Would you reproduce the listing exactly, leaving nothing out?

===== Data extract

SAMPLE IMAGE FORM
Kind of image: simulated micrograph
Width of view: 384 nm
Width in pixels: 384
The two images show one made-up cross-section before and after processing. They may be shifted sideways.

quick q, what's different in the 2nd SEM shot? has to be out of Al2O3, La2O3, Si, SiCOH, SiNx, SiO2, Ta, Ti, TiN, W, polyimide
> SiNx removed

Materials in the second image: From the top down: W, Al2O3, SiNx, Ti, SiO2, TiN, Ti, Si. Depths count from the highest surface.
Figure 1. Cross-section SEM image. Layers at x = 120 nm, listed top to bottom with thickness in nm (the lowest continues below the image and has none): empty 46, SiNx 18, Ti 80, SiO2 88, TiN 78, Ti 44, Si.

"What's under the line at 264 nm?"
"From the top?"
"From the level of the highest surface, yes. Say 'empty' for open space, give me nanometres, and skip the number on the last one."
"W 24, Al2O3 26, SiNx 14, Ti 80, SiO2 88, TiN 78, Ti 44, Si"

==========

▶ [Task solution]:
SAMPLE IMAGE FORM
Kind of image: simulated micrograph
Width of view: 384 nm
Width in pixels: 384
The two images show one made-up cross-section before and after processing. They may be shifted sideways.

quick q, what's different in the 2nd SEM shot? has to be out of Al2O3, La2O3, Si, SiCOH, SiNx, SiO2, Ta, Ti, TiN, W, polyimide
> SiNx removed

Materials in the second image: From the top down: W, Al2O3, SiNx, Ti, SiO2, TiN, Ti, Si. Depths count from the highest surface.
Figure 1. Cross-section SEM image. Layers at x = 120 nm, listed top to bottom with thickness in nm (the lowest continues below the image and has none): empty 46, SiNx 18, Ti 80, SiO2 88, TiN 78, Ti 44, Si.

"What's under the line at 264 nm?"
"From the top?"
"From the level of the highest surface, yes. Say 'empty' for open space, give me nanometres, and skip the number on the last one."
"W 24, Al2O3 26, SiNx 14, Ti 80, SiO2 88, TiN 78, Ti 44, Si"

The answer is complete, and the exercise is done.